Dataset:
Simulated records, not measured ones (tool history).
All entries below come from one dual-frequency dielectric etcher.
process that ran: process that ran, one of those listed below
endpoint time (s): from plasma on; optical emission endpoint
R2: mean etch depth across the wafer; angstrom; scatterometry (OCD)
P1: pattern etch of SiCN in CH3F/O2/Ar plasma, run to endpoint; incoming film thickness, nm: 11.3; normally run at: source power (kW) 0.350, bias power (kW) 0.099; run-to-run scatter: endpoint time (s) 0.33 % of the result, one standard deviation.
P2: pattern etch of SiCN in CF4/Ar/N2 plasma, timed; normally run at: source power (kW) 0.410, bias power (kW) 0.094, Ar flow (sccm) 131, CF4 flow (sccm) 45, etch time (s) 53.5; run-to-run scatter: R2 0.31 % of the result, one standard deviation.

Task item: Can you give every line above again, exactly as written?

Task answer:
Simulated records, not measured ones (tool history).
All entries below come from one dual-frequency dielectric etcher.
process that ran: process that ran, one of those listed below
endpoint time (s): from plasma on; optical emission endpoint
R2: mean etch depth across the wafer; angstrom; scatterometry (OCD)
P1: pattern etch of SiCN in CH3F/O2/Ar plasma, run to endpoint; incoming film thickness, nm: 11.3; normally run at: source power (kW) 0.350, bias power (kW) 0.099; run-to-run scatter: endpoint time (s) 0.33 % of the result, one standard deviation.
P2: pattern etch of SiCN in CF4/Ar/N2 plasma, timed; normally run at: source power (kW) 0.410, bias power (kW) 0.094, Ar flow (sccm) 131, CF4 flow (sccm) 45, etch time (s) 53.5; run-to-run scatter: R2 0.31 % of the result, one standard deviation.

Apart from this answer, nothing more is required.